| Task item |
Below are some records. Return exactly the lines from the one with "Flow berkeley_cmos161, made" to the one with "Steps further on", and nothing else.

[Opening Dataset records section]

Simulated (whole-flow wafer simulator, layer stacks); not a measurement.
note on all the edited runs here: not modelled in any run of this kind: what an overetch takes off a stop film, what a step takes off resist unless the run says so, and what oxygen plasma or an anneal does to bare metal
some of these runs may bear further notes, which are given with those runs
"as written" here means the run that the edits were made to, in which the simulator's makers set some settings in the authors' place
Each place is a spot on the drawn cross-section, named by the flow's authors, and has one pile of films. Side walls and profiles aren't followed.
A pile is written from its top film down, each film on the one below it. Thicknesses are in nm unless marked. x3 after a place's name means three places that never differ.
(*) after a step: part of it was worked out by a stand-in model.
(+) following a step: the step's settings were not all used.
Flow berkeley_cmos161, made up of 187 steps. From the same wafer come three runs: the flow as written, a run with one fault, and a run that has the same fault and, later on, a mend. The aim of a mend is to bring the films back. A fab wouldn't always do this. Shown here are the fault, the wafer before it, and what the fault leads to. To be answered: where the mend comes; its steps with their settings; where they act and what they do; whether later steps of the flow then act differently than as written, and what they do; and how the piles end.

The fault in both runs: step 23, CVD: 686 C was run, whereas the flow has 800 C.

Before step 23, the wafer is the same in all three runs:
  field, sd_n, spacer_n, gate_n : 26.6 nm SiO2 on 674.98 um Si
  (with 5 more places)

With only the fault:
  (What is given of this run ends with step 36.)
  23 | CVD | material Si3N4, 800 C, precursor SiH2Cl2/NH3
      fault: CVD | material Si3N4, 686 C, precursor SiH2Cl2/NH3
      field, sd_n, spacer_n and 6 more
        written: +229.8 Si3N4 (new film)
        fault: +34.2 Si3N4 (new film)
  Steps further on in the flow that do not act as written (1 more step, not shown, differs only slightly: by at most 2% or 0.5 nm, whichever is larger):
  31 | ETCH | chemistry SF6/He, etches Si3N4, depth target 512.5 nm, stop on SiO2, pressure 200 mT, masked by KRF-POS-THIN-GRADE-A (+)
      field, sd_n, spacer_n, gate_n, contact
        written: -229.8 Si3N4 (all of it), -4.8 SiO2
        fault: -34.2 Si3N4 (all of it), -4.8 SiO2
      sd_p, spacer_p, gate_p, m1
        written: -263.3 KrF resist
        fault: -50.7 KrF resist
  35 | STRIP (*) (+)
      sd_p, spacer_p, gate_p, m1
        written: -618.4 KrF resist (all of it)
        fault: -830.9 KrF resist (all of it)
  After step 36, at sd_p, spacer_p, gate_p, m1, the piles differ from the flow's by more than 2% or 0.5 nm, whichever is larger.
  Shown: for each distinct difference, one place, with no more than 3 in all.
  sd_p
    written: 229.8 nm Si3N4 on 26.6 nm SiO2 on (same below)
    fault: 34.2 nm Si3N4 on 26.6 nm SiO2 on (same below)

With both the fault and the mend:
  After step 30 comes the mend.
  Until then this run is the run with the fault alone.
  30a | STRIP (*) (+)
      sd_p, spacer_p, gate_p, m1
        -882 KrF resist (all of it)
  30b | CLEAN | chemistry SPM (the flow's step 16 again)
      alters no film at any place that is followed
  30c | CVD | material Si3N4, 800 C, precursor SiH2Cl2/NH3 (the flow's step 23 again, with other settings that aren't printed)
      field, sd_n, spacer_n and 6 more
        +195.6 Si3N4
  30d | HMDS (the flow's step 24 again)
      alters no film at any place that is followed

[Closing Dataset records section]

| Written answer |
Flow berkeley_cmos161, made up of 187 steps. From the same wafer come three runs: the flow as written, a run with one fault, and a run that has the same fault and, later on, a mend. The aim of a mend is to bring the films back. A fab wouldn't always do this. Shown here are the fault, the wafer before it, and what the fault leads to. To be answered: where the mend comes; its steps with their settings; where they act and what they do; whether later steps of the flow then act differently than as written, and what they do; and how the piles end.

The fault in both runs: step 23, CVD: 686 C was run, whereas the flow has 800 C.

Before step 23, the wafer is the same in all three runs:
  field, sd_n, spacer_n, gate_n : 26.6 nm SiO2 on 674.98 um Si
  (with 5 more places)

With only the fault:
  (What is given of this run ends with step 36.)
  23 | CVD | material Si3N4, 800 C, precursor SiH2Cl2/NH3
      fault: CVD | material Si3N4, 686 C, precursor SiH2Cl2/NH3
      field, sd_n, spacer_n and 6 more
        written: +229.8 Si3N4 (new film)
        fault: +34.2 Si3N4 (new film)
  Steps further on in the flow that do not act as written (1 more step, not shown, differs only slightly: by at most 2% or 0.5 nm, whichever is larger):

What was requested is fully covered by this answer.